» **WORK TASK**
Return each record shown below exactly, with none omitted.

★ ★ ★ ★ ★ ★ ★

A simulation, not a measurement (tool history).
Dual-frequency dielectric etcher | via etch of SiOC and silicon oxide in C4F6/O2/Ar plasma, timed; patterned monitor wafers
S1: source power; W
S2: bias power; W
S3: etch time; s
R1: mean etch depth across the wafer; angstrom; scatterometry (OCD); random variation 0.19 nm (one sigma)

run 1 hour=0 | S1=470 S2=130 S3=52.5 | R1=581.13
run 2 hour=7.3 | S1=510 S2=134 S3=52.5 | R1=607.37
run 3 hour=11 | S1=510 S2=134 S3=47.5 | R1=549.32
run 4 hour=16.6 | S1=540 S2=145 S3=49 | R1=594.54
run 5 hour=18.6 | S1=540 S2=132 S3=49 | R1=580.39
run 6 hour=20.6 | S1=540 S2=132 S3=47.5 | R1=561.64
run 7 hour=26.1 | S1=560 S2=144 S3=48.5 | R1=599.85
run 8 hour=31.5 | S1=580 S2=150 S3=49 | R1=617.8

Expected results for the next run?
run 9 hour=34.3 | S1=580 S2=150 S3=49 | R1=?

★ ★ ★ ★ ★ ★ ★

» **TASK RESULT**
A simulation, not a measurement (tool history).
Dual-frequency dielectric etcher | via etch of SiOC and silicon oxide in C4F6/O2/Ar plasma, timed; patterned monitor wafers
S1: source power; W
S2: bias power; W
S3: etch time; s
R1: mean etch depth across the wafer; angstrom; scatterometry (OCD); random variation 0.19 nm (one sigma)

run 1 hour=0 | S1=470 S2=130 S3=52.5 | R1=581.13
run 2 hour=7.3 | S1=510 S2=134 S3=52.5 | R1=607.37
run 3 hour=11 | S1=510 S2=134 S3=47.5 | R1=549.32
run 4 hour=16.6 | S1=540 S2=145 S3=49 | R1=594.54
run 5 hour=18.6 | S1=540 S2=132 S3=49 | R1=580.39
run 6 hour=20.6 | S1=540 S2=132 S3=47.5 | R1=561.64
run 7 hour=26.1 | S1=560 S2=144 S3=48.5 | R1=599.85
run 8 hour=31.5 | S1=580 S2=150 S3=49 | R1=617.8

Expected results for the next run?
run 9 hour=34.3 | S1=580 S2=150 S3=49 | R1=?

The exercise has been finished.